:: Data extract ::
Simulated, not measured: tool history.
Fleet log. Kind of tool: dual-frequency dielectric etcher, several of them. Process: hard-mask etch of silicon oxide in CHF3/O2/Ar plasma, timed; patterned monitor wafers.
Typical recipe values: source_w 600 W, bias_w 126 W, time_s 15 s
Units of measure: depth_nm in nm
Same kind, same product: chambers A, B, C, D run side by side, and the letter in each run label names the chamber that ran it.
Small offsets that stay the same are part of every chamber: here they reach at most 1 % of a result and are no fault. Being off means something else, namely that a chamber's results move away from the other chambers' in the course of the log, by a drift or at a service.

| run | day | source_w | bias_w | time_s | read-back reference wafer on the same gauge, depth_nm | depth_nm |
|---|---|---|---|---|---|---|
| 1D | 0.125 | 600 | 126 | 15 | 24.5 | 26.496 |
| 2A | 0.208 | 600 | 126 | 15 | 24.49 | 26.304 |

:: Exercise ::
An exact copy of all the entries above is what is needed.

:: Exercise solution ::
Simulated, not measured: tool history.
Fleet log. Kind of tool: dual-frequency dielectric etcher, several of them. Process: hard-mask etch of silicon oxide in CHF3/O2/Ar plasma, timed; patterned monitor wafers.
Typical recipe values: source_w 600 W, bias_w 126 W, time_s 15 s
Units of measure: depth_nm in nm
Same kind, same product: chambers A, B, C, D run side by side, and the letter in each run label names the chamber that ran it.
Small offsets that stay the same are part of every chamber: here they reach at most 1 % of a result and are no fault. Being off means something else, namely that a chamber's results move away from the other chambers' in the course of the log, by a drift or at a service.

| run | day | source_w | bias_w | time_s | read-back reference wafer on the same gauge, depth_nm | depth_nm |
|---|---|---|---|---|---|---|
| 1D | 0.125 | 600 | 126 | 15 | 24.5 | 26.496 |
| 2A | 0.208 | 600 | 126 | 15 | 24.49 | 26.304 |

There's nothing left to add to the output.